### Data extract
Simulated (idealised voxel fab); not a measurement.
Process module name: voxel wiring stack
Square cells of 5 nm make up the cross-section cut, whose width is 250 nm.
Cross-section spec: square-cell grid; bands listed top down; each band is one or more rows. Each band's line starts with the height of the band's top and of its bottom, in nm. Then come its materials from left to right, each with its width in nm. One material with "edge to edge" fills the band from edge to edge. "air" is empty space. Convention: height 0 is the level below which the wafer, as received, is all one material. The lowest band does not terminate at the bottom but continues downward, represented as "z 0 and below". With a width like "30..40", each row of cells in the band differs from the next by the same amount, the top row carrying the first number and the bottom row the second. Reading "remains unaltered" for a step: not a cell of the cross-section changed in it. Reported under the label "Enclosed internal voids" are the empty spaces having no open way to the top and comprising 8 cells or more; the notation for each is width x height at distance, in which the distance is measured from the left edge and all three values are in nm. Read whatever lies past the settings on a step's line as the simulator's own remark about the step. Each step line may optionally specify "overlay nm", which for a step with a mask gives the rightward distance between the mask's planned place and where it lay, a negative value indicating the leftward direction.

### Required action
The answer must be every entry, reproduced exactly.

### Task result
Simulated (idealised voxel fab); not a measurement.
Process module name: voxel wiring stack
Square cells of 5 nm make up the cross-section cut, whose width is 250 nm.
Cross-section spec: square-cell grid; bands listed top down; each band is one or more rows. Each band's line starts with the height of the band's top and of its bottom, in nm. Then come its materials from left to right, each with its width in nm. One material with "edge to edge" fills the band from edge to edge. "air" is empty space. Convention: height 0 is the level below which the wafer, as received, is all one material. The lowest band does not terminate at the bottom but continues downward, represented as "z 0 and below". With a width like "30..40", each row of cells in the band differs from the next by the same amount, the top row carrying the first number and the bottom row the second. Reading "remains unaltered" for a step: not a cell of the cross-section changed in it. Reported under the label "Enclosed internal voids" are the empty spaces having no open way to the top and comprising 8 cells or more; the notation for each is width x height at distance, in which the distance is measured from the left edge and all three values are in nm. Read whatever lies past the settings on a step's line as the simulator's own remark about the step. Each step line may optionally specify "overlay nm", which for a step with a mask gives the rightward distance between the mask's planned place and where it lay, a negative value indicating the leftward direction.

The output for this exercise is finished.